*Activity*.
The line containing "8 STRIP (etch materials resist)" marks the end: restate word for word every line from the first line of the entries below through that one.

*Extracted records*.
::::::

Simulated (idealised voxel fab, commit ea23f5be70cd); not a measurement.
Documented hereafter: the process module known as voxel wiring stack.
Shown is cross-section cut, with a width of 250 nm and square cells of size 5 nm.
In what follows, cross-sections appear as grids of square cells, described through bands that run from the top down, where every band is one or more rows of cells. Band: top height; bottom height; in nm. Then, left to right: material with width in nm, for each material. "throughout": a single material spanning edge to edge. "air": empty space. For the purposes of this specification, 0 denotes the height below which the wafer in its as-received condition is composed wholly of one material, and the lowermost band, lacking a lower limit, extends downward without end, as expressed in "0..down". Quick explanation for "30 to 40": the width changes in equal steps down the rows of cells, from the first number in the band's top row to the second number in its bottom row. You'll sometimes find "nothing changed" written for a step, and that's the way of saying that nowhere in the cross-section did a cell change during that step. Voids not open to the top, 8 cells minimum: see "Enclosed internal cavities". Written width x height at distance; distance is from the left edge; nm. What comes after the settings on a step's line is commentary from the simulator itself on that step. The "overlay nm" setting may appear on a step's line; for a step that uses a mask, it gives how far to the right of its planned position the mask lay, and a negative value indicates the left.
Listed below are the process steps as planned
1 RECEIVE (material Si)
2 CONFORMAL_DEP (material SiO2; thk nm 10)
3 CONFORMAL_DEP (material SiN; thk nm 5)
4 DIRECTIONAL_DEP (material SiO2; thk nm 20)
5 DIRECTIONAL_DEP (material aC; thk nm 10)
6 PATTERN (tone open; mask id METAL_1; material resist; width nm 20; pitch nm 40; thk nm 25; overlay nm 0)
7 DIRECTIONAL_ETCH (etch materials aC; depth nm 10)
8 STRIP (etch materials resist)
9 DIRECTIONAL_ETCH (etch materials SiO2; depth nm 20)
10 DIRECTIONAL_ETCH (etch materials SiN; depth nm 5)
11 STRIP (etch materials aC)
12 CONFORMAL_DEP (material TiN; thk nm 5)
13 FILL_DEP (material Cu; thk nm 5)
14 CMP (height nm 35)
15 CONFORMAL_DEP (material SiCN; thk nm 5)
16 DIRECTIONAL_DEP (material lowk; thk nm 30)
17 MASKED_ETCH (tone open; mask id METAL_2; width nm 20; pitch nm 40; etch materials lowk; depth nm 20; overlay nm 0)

::::::

*Answer space*.
Simulated (idealised voxel fab, commit ea23f5be70cd); not a measurement.
Documented hereafter: the process module known as voxel wiring stack.
Shown is cross-section cut, with a width of 250 nm and square cells of size 5 nm.
In what follows, cross-sections appear as grids of square cells, described through bands that run from the top down, where every band is one or more rows of cells. Band: top height; bottom height; in nm. Then, left to right: material with width in nm, for each material. "throughout": a single material spanning edge to edge. "air": empty space. For the purposes of this specification, 0 denotes the height below which the wafer in its as-received condition is composed wholly of one material, and the lowermost band, lacking a lower limit, extends downward without end, as expressed in "0..down". Quick explanation for "30 to 40": the width changes in equal steps down the rows of cells, from the first number in the band's top row to the second number in its bottom row. You'll sometimes find "nothing changed" written for a step, and that's the way of saying that nowhere in the cross-section did a cell change during that step. Voids not open to the top, 8 cells minimum: see "Enclosed internal cavities". Written width x height at distance; distance is from the left edge; nm. What comes after the settings on a step's line is commentary from the simulator itself on that step. The "overlay nm" setting may appear on a step's line; for a step that uses a mask, it gives how far to the right of its planned position the mask lay, and a negative value indicates the left.
Listed below are the process steps as planned
1 RECEIVE (material Si)
2 CONFORMAL_DEP (material SiO2; thk nm 10)
3 CONFORMAL_DEP (material SiN; thk nm 5)
4 DIRECTIONAL_DEP (material SiO2; thk nm 20)
5 DIRECTIONAL_DEP (material aC; thk nm 10)
6 PATTERN (tone open; mask id METAL_1; material resist; width nm 20; pitch nm 40; thk nm 25; overlay nm 0)
7 DIRECTIONAL_ETCH (etch materials aC; depth nm 10)
8 STRIP (etch materials resist)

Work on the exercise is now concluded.